Required action: Each line from the start of the listing below through the line containing "Each square cell" should be reproduced exactly, with no others.

Data records:
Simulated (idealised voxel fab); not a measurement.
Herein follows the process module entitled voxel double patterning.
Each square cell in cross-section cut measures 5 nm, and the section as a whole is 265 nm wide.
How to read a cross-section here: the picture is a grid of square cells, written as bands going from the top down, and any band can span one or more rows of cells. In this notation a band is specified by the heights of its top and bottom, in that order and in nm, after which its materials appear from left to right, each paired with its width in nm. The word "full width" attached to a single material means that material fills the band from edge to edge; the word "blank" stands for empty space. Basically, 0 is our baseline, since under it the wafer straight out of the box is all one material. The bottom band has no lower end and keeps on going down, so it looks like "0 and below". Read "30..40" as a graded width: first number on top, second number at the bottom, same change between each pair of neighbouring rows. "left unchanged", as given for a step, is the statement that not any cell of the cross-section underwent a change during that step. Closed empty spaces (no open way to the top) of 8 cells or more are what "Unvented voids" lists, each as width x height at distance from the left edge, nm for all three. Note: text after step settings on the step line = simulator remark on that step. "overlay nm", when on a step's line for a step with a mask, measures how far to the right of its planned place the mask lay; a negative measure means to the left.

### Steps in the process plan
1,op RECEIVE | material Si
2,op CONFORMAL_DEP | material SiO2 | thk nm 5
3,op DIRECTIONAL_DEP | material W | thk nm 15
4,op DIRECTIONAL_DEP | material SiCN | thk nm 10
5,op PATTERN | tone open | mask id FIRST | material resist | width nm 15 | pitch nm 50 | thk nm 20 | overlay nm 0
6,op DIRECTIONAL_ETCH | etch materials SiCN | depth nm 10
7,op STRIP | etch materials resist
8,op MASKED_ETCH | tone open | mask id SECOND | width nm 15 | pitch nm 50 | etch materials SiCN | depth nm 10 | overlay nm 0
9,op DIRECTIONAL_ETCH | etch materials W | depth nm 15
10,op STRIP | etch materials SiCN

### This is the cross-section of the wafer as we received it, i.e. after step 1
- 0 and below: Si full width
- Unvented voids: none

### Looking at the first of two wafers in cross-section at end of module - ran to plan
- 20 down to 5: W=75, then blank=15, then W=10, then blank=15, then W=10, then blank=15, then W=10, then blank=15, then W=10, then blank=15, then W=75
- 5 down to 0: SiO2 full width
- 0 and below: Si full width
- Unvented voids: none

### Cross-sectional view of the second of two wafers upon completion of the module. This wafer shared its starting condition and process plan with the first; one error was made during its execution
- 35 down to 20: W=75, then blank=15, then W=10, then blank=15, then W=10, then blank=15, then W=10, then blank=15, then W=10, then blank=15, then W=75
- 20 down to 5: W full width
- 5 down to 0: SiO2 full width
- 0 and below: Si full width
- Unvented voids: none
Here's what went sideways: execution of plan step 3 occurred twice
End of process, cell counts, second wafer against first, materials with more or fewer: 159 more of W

Exercise response:
Simulated (idealised voxel fab); not a measurement.
Herein follows the process module entitled voxel double patterning.
Each square cell in cross-section cut measures 5 nm, and the section as a whole is 265 nm wide.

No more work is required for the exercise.